EXERCISE
From the listing below, copy only the lines from the line that contains "film removed (nm): the" to the line that contains "The listed runs", counting those two lines as part of the copy.

** DATA SUPPLIED follows **

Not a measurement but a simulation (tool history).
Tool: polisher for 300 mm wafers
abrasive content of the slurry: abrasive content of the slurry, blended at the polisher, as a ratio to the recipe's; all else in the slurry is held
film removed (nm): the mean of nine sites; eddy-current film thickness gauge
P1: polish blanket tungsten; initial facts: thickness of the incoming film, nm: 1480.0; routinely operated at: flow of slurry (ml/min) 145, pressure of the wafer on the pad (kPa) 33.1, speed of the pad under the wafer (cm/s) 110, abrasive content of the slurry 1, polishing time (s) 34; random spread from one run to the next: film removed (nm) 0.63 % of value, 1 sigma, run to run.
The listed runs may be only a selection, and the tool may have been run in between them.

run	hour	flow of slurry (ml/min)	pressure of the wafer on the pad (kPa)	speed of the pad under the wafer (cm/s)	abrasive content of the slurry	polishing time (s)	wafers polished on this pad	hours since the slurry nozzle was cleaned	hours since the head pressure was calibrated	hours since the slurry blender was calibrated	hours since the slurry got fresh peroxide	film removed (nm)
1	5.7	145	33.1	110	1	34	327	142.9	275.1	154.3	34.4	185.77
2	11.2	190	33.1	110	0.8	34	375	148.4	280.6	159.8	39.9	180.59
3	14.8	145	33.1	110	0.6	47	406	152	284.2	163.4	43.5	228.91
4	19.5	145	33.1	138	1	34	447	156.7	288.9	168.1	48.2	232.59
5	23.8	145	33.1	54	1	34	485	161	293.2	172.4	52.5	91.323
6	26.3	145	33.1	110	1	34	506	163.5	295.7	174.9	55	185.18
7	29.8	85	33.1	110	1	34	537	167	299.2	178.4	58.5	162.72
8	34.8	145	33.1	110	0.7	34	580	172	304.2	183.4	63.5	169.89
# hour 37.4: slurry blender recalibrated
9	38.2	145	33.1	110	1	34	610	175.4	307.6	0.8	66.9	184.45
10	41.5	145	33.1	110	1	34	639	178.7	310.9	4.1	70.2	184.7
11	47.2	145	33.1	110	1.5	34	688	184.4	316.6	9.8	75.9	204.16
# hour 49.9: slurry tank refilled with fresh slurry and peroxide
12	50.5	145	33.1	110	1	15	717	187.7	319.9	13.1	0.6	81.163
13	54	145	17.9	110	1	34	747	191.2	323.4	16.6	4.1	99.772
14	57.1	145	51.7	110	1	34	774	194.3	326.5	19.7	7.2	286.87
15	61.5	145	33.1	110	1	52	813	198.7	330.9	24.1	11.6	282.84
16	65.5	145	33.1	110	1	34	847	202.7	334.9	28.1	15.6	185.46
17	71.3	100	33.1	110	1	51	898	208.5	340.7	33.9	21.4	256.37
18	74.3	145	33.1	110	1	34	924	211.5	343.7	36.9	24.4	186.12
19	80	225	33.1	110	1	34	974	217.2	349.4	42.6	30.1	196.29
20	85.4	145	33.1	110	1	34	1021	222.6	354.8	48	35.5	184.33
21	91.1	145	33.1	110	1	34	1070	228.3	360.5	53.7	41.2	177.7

** End of DATA SUPPLIED **

RESPONSE AREA
film removed (nm): the mean of nine sites; eddy-current film thickness gauge
P1: polish blanket tungsten; initial facts: thickness of the incoming film, nm: 1480.0; routinely operated at: flow of slurry (ml/min) 145, pressure of the wafer on the pad (kPa) 33.1, speed of the pad under the wafer (cm/s) 110, abrasive content of the slurry 1, polishing time (s) 34; random spread from one run to the next: film removed (nm) 0.63 % of value, 1 sigma, run to run.
The listed runs may be only a selection, and the tool may have been run in between them.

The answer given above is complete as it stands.